■ Brief ■
Your reply should be the full listing, copied exactly.

■ Given information ■
_ _ _ _
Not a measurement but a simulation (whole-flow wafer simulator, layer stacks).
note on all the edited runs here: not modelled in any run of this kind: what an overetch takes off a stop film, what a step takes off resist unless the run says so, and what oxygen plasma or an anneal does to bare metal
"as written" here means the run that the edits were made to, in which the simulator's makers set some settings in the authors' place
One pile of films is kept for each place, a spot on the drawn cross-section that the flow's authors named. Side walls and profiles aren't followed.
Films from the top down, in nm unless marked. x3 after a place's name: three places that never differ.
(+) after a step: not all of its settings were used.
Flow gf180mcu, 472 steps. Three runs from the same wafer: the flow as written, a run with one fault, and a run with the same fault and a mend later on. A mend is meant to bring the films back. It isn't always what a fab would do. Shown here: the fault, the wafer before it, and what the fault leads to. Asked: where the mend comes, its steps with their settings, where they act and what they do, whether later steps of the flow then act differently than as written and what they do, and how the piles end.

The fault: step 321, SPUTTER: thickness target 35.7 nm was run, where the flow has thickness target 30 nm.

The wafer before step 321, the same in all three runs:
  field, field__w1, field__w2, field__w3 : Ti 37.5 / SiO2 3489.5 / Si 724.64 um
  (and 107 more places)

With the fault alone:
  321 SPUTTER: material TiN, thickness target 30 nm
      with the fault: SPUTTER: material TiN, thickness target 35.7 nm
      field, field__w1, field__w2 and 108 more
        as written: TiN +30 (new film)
_ _ _ _

■ Exercise response ■
Not a measurement but a simulation (whole-flow wafer simulator, layer stacks).
note on all the edited runs here: not modelled in any run of this kind: what an overetch takes off a stop film, what a step takes off resist unless the run says so, and what oxygen plasma or an anneal does to bare metal
"as written" here means the run that the edits were made to, in which the simulator's makers set some settings in the authors' place
One pile of films is kept for each place, a spot on the drawn cross-section that the flow's authors named. Side walls and profiles aren't followed.
Films from the top down, in nm unless marked. x3 after a place's name: three places that never differ.
(+) after a step: not all of its settings were used.
Flow gf180mcu, 472 steps. Three runs from the same wafer: the flow as written, a run with one fault, and a run with the same fault and a mend later on. A mend is meant to bring the films back. It isn't always what a fab would do. Shown here: the fault, the wafer before it, and what the fault leads to. Asked: where the mend comes, its steps with their settings, where they act and what they do, whether later steps of the flow then act differently than as written and what they do, and how the piles end.

The fault: step 321, SPUTTER: thickness target 35.7 nm was run, where the flow has thickness target 30 nm.

The wafer before step 321, the same in all three runs:
  field, field__w1, field__w2, field__w3 : Ti 37.5 / SiO2 3489.5 / Si 724.64 um
  (and 107 more places)

With the fault alone:
  321 SPUTTER: material TiN, thickness target 30 nm
      with the fault: SPUTTER: material TiN, thickness target 35.7 nm
      field, field__w1, field__w2 and 108 more
        as written: TiN +30 (new film)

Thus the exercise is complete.